▶ **REQUIREMENT**: Beneath this line are the data; copy exactly the part of them that opens with the line containing "What is the" and closes with the line containing "Method: measured directly on the micrograph.", and only that part.

▶ **DATA EXTRACTS**:
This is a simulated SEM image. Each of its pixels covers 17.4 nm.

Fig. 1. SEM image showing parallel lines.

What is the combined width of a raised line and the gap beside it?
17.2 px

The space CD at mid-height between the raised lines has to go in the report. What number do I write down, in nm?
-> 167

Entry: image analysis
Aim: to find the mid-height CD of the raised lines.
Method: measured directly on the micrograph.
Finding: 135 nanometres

▶ **WRITTEN RESPONSE**:
What is the combined width of a raised line and the gap beside it?
17.2 px

The space CD at mid-height between the raised lines has to go in the report. What number do I write down, in nm?
-> 167

Entry: image analysis
Aim: to find the mid-height CD of the raised lines.
Method: measured directly on the micrograph.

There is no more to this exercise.